## Provided records
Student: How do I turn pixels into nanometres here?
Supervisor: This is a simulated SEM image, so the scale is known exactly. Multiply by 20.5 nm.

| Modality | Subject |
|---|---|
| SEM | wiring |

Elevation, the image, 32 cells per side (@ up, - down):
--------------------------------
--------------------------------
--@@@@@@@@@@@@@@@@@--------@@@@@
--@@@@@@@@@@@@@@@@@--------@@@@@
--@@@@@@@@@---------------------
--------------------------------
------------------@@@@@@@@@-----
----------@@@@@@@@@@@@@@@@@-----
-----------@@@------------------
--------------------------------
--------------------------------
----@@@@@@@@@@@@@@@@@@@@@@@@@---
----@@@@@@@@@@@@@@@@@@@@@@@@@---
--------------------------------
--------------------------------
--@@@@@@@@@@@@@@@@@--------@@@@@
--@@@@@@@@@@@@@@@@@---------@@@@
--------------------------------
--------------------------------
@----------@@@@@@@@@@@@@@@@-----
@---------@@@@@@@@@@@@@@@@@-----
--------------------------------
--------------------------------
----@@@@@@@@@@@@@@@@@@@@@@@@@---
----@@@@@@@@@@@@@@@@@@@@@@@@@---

## Activity
Nothing may be left out. Retype all the entries exactly.

## Written reply
Student: How do I turn pixels into nanometres here?
Supervisor: This is a simulated SEM image, so the scale is known exactly. Multiply by 20.5 nm.

| Modality | Subject |
|---|---|
| SEM | wiring |

Elevation, the image, 32 cells per side (@ up, - down):
--------------------------------
--------------------------------
--@@@@@@@@@@@@@@@@@--------@@@@@
--@@@@@@@@@@@@@@@@@--------@@@@@
--@@@@@@@@@---------------------
--------------------------------
------------------@@@@@@@@@-----
----------@@@@@@@@@@@@@@@@@-----
-----------@@@------------------
--------------------------------
--------------------------------
----@@@@@@@@@@@@@@@@@@@@@@@@@---
----@@@@@@@@@@@@@@@@@@@@@@@@@---
--------------------------------
--------------------------------
--@@@@@@@@@@@@@@@@@--------@@@@@
--@@@@@@@@@@@@@@@@@---------@@@@
--------------------------------
--------------------------------
@----------@@@@@@@@@@@@@@@@-----
@---------@@@@@@@@@@@@@@@@@-----
--------------------------------
--------------------------------
----@@@@@@@@@@@@@@@@@@@@@@@@@---
----@@@@@@@@@@@@@@@@@@@@@@@@@---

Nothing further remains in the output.